- _Study material_
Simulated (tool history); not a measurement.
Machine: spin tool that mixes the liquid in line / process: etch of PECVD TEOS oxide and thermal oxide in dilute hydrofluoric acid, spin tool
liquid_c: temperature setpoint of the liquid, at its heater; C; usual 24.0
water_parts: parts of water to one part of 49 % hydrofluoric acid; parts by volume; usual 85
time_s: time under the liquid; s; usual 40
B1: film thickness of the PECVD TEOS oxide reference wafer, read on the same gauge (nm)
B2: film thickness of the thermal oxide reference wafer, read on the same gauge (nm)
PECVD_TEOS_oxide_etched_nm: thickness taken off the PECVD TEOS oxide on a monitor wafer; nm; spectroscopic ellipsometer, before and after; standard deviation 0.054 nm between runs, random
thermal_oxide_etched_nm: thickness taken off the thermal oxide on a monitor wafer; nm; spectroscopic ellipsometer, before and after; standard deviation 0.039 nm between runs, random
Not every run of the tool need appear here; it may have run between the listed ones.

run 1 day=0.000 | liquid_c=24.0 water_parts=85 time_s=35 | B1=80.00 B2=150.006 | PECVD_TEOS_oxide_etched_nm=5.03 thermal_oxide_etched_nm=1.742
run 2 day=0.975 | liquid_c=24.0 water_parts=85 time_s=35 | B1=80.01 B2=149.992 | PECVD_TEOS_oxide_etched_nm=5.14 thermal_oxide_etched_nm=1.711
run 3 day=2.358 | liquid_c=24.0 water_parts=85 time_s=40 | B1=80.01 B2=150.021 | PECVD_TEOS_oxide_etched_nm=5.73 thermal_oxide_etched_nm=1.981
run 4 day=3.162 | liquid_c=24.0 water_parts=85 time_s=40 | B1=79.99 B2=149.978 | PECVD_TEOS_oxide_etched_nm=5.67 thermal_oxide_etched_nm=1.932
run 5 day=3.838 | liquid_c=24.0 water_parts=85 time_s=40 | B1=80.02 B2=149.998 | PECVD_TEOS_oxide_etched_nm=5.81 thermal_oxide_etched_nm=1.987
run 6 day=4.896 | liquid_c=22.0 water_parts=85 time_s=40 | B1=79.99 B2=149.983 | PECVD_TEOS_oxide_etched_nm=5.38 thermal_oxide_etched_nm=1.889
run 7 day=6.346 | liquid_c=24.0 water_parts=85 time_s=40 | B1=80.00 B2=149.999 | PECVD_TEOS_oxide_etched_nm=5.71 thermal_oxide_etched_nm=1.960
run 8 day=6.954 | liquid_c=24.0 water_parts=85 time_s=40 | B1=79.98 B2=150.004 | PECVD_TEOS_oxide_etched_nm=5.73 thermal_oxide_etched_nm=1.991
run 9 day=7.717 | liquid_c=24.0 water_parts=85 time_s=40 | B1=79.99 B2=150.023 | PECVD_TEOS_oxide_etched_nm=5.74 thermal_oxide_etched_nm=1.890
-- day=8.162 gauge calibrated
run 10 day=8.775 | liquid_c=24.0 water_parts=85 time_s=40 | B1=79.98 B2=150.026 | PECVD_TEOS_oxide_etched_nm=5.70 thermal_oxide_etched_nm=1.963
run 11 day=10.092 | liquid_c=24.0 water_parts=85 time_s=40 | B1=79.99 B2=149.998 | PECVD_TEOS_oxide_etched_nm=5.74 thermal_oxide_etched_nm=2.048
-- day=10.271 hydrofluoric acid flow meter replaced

- _Task item_
Using the records above, write out exactly the lines between the one holding "run 6 day=4.896" and the one holding "-- day=8.162 gauge calibrated", inclusive; leave everything else out.

- _Task result_
run 6 day=4.896 | liquid_c=22.0 water_parts=85 time_s=40 | B1=79.99 B2=149.983 | PECVD_TEOS_oxide_etched_nm=5.38 thermal_oxide_etched_nm=1.889
run 7 day=6.346 | liquid_c=24.0 water_parts=85 time_s=40 | B1=80.00 B2=149.999 | PECVD_TEOS_oxide_etched_nm=5.71 thermal_oxide_etched_nm=1.960
run 8 day=6.954 | liquid_c=24.0 water_parts=85 time_s=40 | B1=79.98 B2=150.004 | PECVD_TEOS_oxide_etched_nm=5.73 thermal_oxide_etched_nm=1.991
run 9 day=7.717 | liquid_c=24.0 water_parts=85 time_s=40 | B1=79.99 B2=150.023 | PECVD_TEOS_oxide_etched_nm=5.74 thermal_oxide_etched_nm=1.890
-- day=8.162 gauge calibrated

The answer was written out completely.